WORK ITEM:
Every line of the listing should be repeated exactly.

INFORMATION GIVEN:
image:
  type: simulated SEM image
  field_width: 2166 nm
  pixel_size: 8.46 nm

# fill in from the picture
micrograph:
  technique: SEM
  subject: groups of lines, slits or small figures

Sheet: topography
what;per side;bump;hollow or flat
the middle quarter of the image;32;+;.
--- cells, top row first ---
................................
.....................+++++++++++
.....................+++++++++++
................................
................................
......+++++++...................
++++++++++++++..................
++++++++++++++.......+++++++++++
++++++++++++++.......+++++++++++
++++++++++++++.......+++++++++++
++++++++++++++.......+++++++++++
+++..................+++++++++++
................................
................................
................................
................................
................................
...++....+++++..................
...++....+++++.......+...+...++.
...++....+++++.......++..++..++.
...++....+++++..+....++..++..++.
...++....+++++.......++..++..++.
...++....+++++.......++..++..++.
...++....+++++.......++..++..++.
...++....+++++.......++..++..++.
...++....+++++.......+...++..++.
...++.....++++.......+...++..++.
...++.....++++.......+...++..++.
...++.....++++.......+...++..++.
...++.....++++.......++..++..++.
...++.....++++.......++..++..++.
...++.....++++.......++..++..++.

YOUR SOLUTION:
image:
  type: simulated SEM image
  field_width: 2166 nm
  pixel_size: 8.46 nm

# fill in from the picture
micrograph:
  technique: SEM
  subject: groups of lines, slits or small figures

Sheet: topography
what;per side;bump;hollow or flat
the middle quarter of the image;32;+;.
--- cells, top row first ---
................................
.....................+++++++++++
.....................+++++++++++
................................
................................
......+++++++...................
++++++++++++++..................
++++++++++++++.......+++++++++++
++++++++++++++.......+++++++++++
++++++++++++++.......+++++++++++
++++++++++++++.......+++++++++++
+++..................+++++++++++
................................
................................
................................
................................
................................
...++....+++++..................
...++....+++++.......+...+...++.
...++....+++++.......++..++..++.
...++....+++++..+....++..++..++.
...++....+++++.......++..++..++.
...++....+++++.......++..++..++.
...++....+++++.......++..++..++.
...++....+++++.......++..++..++.
...++....+++++.......+...++..++.
...++.....++++.......+...++..++.
...++.....++++.......+...++..++.
...++.....++++.......+...++..++.
...++.....++++.......++..++..++.
...++.....++++.......++..++..++.
...++.....++++.......++..++..++.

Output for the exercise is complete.